### [DATA SHOWN]
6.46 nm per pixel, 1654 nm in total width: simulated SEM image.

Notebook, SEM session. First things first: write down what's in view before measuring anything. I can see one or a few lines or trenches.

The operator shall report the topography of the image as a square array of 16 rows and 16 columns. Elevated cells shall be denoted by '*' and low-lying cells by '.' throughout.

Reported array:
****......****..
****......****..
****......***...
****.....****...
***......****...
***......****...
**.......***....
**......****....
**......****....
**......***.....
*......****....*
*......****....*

### [BRIEF]
What is needed is an exact copy of all the entries.

### [TASK RESPONSE]
6.46 nm per pixel, 1654 nm in total width: simulated SEM image.

Notebook, SEM session. First things first: write down what's in view before measuring anything. I can see one or a few lines or trenches.

The operator shall report the topography of the image as a square array of 16 rows and 16 columns. Elevated cells shall be denoted by '*' and low-lying cells by '.' throughout.

Reported array:
****......****..
****......****..
****......***...
****.....****...
***......****...
***......****...
**.......***....
**......****....
**......****....
**......***.....
*......****....*
*......****....*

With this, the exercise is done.